Work order |
Transcribe the entire listing, keeping each word as it is.

Available data |
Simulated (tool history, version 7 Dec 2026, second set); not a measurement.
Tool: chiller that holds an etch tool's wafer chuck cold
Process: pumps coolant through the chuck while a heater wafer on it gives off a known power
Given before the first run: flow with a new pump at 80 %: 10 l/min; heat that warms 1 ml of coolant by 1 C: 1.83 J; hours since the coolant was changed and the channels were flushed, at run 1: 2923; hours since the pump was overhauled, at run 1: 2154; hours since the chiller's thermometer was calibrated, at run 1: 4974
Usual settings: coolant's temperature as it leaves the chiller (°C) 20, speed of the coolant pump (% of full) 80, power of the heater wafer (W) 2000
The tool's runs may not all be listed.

Exercise answer |
Simulated (tool history, version 7 Dec 2026, second set); not a measurement.
Tool: chiller that holds an etch tool's wafer chuck cold
Process: pumps coolant through the chuck while a heater wafer on it gives off a known power
Given before the first run: flow with a new pump at 80 %: 10 l/min; heat that warms 1 ml of coolant by 1 C: 1.83 J; hours since the coolant was changed and the channels were flushed, at run 1: 2923; hours since the pump was overhauled, at run 1: 2154; hours since the chiller's thermometer was calibrated, at run 1: 4974
Usual settings: coolant's temperature as it leaves the chiller (°C) 20, speed of the coolant pump (% of full) 80, power of the heater wafer (W) 2000
The tool's runs may not all be listed.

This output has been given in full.